### Assigned task
Set down exactly, from the records below, the line with "dishing of a wide line in a test structure (angstrom): the" through the line with "Usual recipe: flow", and nothing else.

### The data
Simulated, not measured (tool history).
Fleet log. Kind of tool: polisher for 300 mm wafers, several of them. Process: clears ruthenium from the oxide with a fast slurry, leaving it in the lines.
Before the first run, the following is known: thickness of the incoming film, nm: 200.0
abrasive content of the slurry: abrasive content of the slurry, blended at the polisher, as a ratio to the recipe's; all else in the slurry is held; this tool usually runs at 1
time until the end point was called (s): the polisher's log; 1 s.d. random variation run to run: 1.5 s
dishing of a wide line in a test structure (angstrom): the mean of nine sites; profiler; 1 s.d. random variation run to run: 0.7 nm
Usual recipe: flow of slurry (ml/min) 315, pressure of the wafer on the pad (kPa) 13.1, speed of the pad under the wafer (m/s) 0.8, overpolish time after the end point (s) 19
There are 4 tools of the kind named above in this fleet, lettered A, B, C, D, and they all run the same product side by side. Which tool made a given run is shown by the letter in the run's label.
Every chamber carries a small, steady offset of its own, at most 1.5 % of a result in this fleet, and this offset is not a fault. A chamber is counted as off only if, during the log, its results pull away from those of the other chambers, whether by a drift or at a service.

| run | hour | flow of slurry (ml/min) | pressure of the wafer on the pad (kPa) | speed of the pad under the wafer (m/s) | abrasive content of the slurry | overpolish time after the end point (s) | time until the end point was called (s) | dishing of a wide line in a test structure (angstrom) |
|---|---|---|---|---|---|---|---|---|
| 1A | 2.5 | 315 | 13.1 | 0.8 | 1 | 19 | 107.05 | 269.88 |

### Response area
dishing of a wide line in a test structure (angstrom): the mean of nine sites; profiler; 1 s.d. random variation run to run: 0.7 nm
Usual recipe: flow of slurry (ml/min) 315, pressure of the wafer on the pad (kPa) 13.1, speed of the pad under the wafer (m/s) 0.8, overpolish time after the end point (s) 19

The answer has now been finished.